→ Record set
Start of Block

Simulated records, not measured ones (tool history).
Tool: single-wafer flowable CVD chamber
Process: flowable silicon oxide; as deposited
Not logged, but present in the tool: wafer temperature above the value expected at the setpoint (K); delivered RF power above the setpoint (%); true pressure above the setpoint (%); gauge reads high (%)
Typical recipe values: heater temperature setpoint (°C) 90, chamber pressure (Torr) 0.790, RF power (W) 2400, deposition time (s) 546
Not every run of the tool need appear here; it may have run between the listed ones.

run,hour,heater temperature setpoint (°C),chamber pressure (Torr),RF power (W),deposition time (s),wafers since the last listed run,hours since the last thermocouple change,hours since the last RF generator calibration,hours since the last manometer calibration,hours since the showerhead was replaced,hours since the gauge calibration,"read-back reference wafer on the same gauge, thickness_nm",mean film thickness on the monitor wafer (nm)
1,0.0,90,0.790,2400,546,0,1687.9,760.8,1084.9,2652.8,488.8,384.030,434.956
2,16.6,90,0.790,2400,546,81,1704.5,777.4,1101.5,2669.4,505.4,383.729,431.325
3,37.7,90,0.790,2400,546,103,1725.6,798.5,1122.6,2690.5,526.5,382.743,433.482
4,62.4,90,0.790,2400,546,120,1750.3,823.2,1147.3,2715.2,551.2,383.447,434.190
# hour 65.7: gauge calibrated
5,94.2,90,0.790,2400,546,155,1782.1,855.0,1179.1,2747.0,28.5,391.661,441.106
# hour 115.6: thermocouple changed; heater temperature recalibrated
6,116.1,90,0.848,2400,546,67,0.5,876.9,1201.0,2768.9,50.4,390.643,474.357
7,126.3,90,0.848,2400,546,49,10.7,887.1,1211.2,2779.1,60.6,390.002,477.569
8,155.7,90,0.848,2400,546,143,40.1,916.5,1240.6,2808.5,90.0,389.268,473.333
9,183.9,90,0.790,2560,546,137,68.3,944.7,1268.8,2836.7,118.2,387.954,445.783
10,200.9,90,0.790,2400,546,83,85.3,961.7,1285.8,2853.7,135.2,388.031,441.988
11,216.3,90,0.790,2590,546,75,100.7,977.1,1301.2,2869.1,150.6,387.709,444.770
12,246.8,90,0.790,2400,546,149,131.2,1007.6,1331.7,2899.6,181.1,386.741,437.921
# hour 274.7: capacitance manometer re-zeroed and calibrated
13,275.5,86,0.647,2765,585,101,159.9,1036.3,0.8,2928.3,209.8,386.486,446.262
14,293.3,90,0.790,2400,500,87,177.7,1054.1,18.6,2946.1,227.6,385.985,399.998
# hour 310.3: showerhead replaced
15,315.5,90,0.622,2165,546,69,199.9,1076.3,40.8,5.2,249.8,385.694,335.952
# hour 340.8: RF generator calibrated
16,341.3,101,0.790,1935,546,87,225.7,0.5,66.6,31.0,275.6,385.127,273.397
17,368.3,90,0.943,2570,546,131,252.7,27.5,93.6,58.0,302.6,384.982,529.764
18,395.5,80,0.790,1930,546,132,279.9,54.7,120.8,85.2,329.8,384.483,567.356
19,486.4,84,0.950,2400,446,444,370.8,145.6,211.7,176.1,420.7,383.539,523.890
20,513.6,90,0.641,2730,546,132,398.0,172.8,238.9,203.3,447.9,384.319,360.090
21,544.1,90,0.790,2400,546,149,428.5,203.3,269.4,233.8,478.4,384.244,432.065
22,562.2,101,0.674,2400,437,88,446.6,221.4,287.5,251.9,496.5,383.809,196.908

End of Block

→ Work task
Look above for the line with "Tool: single-wafer flowable CVD chamber" and the line with "Not every run". Write out those two lines and all the lines between them, exactly, and no others.

→ Problem solution
Tool: single-wafer flowable CVD chamber
Process: flowable silicon oxide; as deposited
Not logged, but present in the tool: wafer temperature above the value expected at the setpoint (K); delivered RF power above the setpoint (%); true pressure above the setpoint (%); gauge reads high (%)
Typical recipe values: heater temperature setpoint (°C) 90, chamber pressure (Torr) 0.790, RF power (W) 2400, deposition time (s) 546
Not every run of the tool need appear here; it may have run between the listed ones.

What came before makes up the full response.